» **Required action**: Copy out again, unchanged, the listing below from the line that has "Answer: a regular array of raised bodies" through the line that has "Method: measured directly on the micrograph.".

╭─ Information supplied

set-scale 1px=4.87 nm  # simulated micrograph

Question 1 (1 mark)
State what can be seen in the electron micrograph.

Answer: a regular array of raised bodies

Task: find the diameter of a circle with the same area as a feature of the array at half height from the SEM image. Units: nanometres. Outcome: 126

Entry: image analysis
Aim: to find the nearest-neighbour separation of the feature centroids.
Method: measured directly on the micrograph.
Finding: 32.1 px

╰─

» **Task result**:
Answer: a regular array of raised bodies

Task: find the diameter of a circle with the same area as a feature of the array at half height from the SEM image. Units: nanometres. Outcome: 126

Entry: image analysis
Aim: to find the nearest-neighbour separation of the feature centroids.
Method: measured directly on the micrograph.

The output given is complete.